Repeat exactly each line of the data provided below.

------------------------------------------------

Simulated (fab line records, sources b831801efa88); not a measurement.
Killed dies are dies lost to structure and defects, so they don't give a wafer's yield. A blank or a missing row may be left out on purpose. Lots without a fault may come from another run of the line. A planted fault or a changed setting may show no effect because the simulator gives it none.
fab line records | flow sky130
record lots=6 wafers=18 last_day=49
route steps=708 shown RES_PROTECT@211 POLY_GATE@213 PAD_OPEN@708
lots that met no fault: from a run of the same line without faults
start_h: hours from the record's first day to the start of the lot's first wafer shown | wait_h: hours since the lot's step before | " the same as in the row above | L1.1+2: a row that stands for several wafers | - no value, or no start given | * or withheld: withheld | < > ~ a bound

------------------------------------------------

#### Answer section:
Simulated (fab line records, sources b831801efa88); not a measurement.
Killed dies are dies lost to structure and defects, so they don't give a wafer's yield. A blank or a missing row may be left out on purpose. Lots without a fault may come from another run of the line. A planted fault or a changed setting may show no effect because the simulator gives it none.
fab line records | flow sky130
record lots=6 wafers=18 last_day=49
route steps=708 shown RES_PROTECT@211 POLY_GATE@213 PAD_OPEN@708
lots that met no fault: from a run of the same line without faults
start_h: hours from the record's first day to the start of the lot's first wafer shown | wait_h: hours since the lot's step before | " the same as in the row above | L1.1+2: a row that stands for several wafers | - no value, or no start given | * or withheld: withheld | < > ~ a bound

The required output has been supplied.